Segment Open

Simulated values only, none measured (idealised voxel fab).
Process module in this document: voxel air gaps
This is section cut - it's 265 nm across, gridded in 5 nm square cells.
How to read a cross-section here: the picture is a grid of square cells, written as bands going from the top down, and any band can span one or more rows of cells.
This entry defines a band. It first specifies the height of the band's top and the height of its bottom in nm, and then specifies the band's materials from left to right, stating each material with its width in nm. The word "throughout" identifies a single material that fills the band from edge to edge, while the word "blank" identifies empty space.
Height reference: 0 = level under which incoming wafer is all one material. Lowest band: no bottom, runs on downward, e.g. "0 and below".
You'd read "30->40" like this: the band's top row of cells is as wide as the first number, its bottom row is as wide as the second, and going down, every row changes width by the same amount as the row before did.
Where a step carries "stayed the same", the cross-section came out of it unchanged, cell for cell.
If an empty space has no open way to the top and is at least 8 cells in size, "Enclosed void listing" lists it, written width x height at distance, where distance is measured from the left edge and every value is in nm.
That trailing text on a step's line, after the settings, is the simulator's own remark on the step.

Segment Closed

WORK ITEM: Repeat the data in its entirety, character for character.

EXERCISE OUTPUT:
Simulated values only, none measured (idealised voxel fab).
Process module in this document: voxel air gaps
This is section cut - it's 265 nm across, gridded in 5 nm square cells.
How to read a cross-section here: the picture is a grid of square cells, written as bands going from the top down, and any band can span one or more rows of cells.
This entry defines a band. It first specifies the height of the band's top and the height of its bottom in nm, and then specifies the band's materials from left to right, stating each material with its width in nm. The word "throughout" identifies a single material that fills the band from edge to edge, while the word "blank" identifies empty space.
Height reference: 0 = level under which incoming wafer is all one material. Lowest band: no bottom, runs on downward, e.g. "0 and below".
You'd read "30->40" like this: the band's top row of cells is as wide as the first number, its bottom row is as wide as the second, and going down, every row changes width by the same amount as the row before did.
Where a step carries "stayed the same", the cross-section came out of it unchanged, cell for cell.
If an empty space has no open way to the top and is at least 8 cells in size, "Enclosed void listing" lists it, written width x height at distance, where distance is measured from the left edge and every value is in nm.
That trailing text on a step's line, after the settings, is the simulator's own remark on the step.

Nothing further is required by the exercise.